# [WORK INSTRUCTION]
Take every entry below and copy it out word for word.

Top of GIVEN INFORMATION
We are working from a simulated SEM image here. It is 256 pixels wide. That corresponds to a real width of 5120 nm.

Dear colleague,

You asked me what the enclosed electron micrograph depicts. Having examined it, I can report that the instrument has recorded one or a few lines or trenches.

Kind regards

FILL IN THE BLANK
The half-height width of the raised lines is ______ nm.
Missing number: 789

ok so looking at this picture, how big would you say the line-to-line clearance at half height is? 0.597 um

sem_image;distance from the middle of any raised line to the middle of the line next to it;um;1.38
Bottom of GIVEN INFORMATION

# [EXERCISE RESPONSE]
We are working from a simulated SEM image here. It is 256 pixels wide. That corresponds to a real width of 5120 nm.

Dear colleague,

You asked me what the enclosed electron micrograph depicts. Having examined it, I can report that the instrument has recorded one or a few lines or trenches.

Kind regards

FILL IN THE BLANK
The half-height width of the raised lines is ______ nm.
Missing number: 789

ok so looking at this picture, how big would you say the line-to-line clearance at half height is? 0.597 um

sem_image;distance from the middle of any raised line to the middle of the line next to it;um;1.38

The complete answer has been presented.